[Start of section]
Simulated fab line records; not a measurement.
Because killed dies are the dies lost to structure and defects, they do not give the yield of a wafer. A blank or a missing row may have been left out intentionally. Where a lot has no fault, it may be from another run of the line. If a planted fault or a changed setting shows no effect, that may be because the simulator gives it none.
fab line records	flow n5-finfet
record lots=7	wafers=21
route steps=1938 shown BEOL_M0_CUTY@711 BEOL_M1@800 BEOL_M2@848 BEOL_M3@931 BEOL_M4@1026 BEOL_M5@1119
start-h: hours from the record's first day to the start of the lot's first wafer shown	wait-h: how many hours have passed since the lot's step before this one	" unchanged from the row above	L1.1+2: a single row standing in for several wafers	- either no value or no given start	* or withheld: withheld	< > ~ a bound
[End of section]

EXERCISE:
Print each entry above word for word, leaving none out.

EXERCISE RESULT:
Simulated fab line records; not a measurement.
Because killed dies are the dies lost to structure and defects, they do not give the yield of a wafer. A blank or a missing row may have been left out intentionally. Where a lot has no fault, it may be from another run of the line. If a planted fault or a changed setting shows no effect, that may be because the simulator gives it none.
fab line records	flow n5-finfet
record lots=7	wafers=21
route steps=1938 shown BEOL_M0_CUTY@711 BEOL_M1@800 BEOL_M2@848 BEOL_M3@931 BEOL_M4@1026 BEOL_M5@1119
start-h: hours from the record's first day to the start of the lot's first wafer shown	wait-h: how many hours have passed since the lot's step before this one	" unchanged from the row above	L1.1+2: a single row standing in for several wafers	- either no value or no given start	* or withheld: withheld	< > ~ a bound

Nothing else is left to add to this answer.